*** Begin section ***

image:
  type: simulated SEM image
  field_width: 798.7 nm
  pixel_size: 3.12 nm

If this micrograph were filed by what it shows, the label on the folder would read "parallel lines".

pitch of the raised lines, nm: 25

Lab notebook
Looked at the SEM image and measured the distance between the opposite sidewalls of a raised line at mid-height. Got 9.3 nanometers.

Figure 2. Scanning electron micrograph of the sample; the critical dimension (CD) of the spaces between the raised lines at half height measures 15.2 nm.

*** End section ***

**Exercise**
Retype only this range exactly: the first line of the data through the line where "Looked at the" appears.

**Problem solution**
image:
  type: simulated SEM image
  field_width: 798.7 nm
  pixel_size: 3.12 nm

If this micrograph were filed by what it shows, the label on the folder would read "parallel lines".

pitch of the raised lines, nm: 25

Lab notebook
Looked at the SEM image and measured the distance between the opposite sidewalls of a raised line at mid-height. Got 9.3 nanometers.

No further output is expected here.